◆ ◆ ◆
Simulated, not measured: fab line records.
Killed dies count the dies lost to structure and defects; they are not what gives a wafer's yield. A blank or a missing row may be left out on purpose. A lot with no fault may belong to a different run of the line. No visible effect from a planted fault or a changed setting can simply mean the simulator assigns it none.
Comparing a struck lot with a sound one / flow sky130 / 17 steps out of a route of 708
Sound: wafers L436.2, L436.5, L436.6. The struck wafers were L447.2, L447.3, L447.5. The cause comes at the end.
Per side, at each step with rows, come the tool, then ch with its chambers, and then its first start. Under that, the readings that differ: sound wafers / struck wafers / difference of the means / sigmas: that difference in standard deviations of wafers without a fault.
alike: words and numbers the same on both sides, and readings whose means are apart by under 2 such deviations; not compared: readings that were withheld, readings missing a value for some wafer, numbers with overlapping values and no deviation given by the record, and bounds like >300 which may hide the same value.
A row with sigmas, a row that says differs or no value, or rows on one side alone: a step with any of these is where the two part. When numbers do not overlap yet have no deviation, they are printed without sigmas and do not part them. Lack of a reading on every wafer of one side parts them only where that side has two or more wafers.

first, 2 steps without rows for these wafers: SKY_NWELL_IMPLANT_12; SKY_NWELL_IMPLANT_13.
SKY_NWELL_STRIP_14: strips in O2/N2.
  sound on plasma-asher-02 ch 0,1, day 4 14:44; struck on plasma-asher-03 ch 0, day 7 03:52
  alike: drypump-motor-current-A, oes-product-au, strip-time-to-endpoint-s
◆ ◆ ◆

Please transcribe the data above without changes, from its first line to its "Sound: wafers L436.2, L436.5, L436.6." line, and leave out anything past that.

» **Written solution**:
Simulated, not measured: fab line records.
Killed dies count the dies lost to structure and defects; they are not what gives a wafer's yield. A blank or a missing row may be left out on purpose. A lot with no fault may belong to a different run of the line. No visible effect from a planted fault or a changed setting can simply mean the simulator assigns it none.
Comparing a struck lot with a sound one / flow sky130 / 17 steps out of a route of 708
Sound: wafers L436.2, L436.5, L436.6. The struck wafers were L447.2, L447.3, L447.5. The cause comes at the end.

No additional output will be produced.